DATASET ENTRIES
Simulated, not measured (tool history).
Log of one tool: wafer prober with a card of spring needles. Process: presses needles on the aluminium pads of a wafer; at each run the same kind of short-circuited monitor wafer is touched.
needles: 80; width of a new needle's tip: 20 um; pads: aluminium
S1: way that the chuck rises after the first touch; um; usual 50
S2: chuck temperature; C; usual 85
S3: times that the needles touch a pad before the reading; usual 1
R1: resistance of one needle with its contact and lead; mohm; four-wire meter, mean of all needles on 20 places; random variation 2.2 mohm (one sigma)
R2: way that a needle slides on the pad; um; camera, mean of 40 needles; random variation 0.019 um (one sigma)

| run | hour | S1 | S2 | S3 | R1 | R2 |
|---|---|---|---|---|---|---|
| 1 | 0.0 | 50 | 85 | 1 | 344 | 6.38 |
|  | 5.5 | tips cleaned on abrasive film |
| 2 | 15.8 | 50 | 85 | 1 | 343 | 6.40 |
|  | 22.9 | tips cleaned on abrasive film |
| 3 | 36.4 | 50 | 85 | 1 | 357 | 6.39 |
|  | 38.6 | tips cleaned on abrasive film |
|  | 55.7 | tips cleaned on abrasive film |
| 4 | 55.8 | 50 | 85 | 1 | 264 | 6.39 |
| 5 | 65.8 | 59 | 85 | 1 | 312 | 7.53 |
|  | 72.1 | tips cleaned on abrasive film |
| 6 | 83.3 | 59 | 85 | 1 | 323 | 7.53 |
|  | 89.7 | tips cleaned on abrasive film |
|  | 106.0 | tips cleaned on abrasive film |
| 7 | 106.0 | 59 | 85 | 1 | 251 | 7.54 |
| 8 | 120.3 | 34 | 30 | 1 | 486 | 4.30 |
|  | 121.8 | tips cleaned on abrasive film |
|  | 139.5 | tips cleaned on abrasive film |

WORK INSTRUCTION
Send back an exact copy of only the lines from the line with "R2: way that" up to and including the line with "121.8 | tips cleaned on abrasive film |" in the data above.

ANSWER SPACE
R2: way that a needle slides on the pad; um; camera, mean of 40 needles; random variation 0.019 um (one sigma)

| run | hour | S1 | S2 | S3 | R1 | R2 |
|---|---|---|---|---|---|---|
| 1 | 0.0 | 50 | 85 | 1 | 344 | 6.38 |
|  | 5.5 | tips cleaned on abrasive film |
| 2 | 15.8 | 50 | 85 | 1 | 343 | 6.40 |
|  | 22.9 | tips cleaned on abrasive film |
| 3 | 36.4 | 50 | 85 | 1 | 357 | 6.39 |
|  | 38.6 | tips cleaned on abrasive film |
|  | 55.7 | tips cleaned on abrasive film |
| 4 | 55.8 | 50 | 85 | 1 | 264 | 6.39 |
| 5 | 65.8 | 59 | 85 | 1 | 312 | 7.53 |
|  | 72.1 | tips cleaned on abrasive film |
| 6 | 83.3 | 59 | 85 | 1 | 323 | 7.53 |
|  | 89.7 | tips cleaned on abrasive film |
|  | 106.0 | tips cleaned on abrasive film |
| 7 | 106.0 | 59 | 85 | 1 | 251 | 7.54 |
| 8 | 120.3 | 34 | 30 | 1 | 486 | 4.30 |
|  | 121.8 | tips cleaned on abrasive film |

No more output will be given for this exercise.